• Exercise:
Return the lines below exactly as they appear, please, starting with the first and ending with the one that contains "Average over the".

---*---

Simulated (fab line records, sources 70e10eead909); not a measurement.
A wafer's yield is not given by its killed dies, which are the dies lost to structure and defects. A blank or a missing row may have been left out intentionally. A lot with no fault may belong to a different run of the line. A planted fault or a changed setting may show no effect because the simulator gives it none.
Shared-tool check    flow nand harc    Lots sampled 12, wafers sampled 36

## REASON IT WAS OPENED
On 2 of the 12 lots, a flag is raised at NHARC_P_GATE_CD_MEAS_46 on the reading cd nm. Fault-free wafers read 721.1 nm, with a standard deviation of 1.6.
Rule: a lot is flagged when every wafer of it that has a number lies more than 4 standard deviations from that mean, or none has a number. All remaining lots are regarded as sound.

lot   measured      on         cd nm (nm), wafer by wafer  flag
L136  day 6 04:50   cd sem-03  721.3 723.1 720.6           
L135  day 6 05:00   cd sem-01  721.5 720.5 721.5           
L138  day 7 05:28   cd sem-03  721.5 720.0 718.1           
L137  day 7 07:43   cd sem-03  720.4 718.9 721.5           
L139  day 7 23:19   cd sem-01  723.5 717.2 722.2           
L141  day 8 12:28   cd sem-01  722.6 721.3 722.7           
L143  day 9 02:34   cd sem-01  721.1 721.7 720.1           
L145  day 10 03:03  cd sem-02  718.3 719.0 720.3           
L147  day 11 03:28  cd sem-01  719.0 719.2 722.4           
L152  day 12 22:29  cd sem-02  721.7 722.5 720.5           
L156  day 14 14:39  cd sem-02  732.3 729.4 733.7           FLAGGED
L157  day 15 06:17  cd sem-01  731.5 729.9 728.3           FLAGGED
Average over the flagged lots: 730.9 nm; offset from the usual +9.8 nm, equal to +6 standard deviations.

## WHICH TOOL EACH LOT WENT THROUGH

---*---

• Written reply:
Simulated (fab line records, sources 70e10eead909); not a measurement.
A wafer's yield is not given by its killed dies, which are the dies lost to structure and defects. A blank or a missing row may have been left out intentionally. A lot with no fault may belong to a different run of the line. A planted fault or a changed setting may show no effect because the simulator gives it none.
Shared-tool check    flow nand harc    Lots sampled 12, wafers sampled 36

## REASON IT WAS OPENED
On 2 of the 12 lots, a flag is raised at NHARC_P_GATE_CD_MEAS_46 on the reading cd nm. Fault-free wafers read 721.1 nm, with a standard deviation of 1.6.
Rule: a lot is flagged when every wafer of it that has a number lies more than 4 standard deviations from that mean, or none has a number. All remaining lots are regarded as sound.

lot   measured      on         cd nm (nm), wafer by wafer  flag
L136  day 6 04:50   cd sem-03  721.3 723.1 720.6           
L135  day 6 05:00   cd sem-01  721.5 720.5 721.5           
L138  day 7 05:28   cd sem-03  721.5 720.0 718.1           
L137  day 7 07:43   cd sem-03  720.4 718.9 721.5           
L139  day 7 23:19   cd sem-01  723.5 717.2 722.2           
L141  day 8 12:28   cd sem-01  722.6 721.3 722.7           
L143  day 9 02:34   cd sem-01  721.1 721.7 720.1           
L145  day 10 03:03  cd sem-02  718.3 719.0 720.3           
L147  day 11 03:28  cd sem-01  719.0 719.2 722.4           
L152  day 12 22:29  cd sem-02  721.7 722.5 720.5           
L156  day 14 14:39  cd sem-02  732.3 729.4 733.7           FLAGGED
L157  day 15 06:17  cd sem-01  731.5 729.9 728.3           FLAGGED
Average over the flagged lots: 730.9 nm; offset from the usual +9.8 nm, equal to +6 standard deviations.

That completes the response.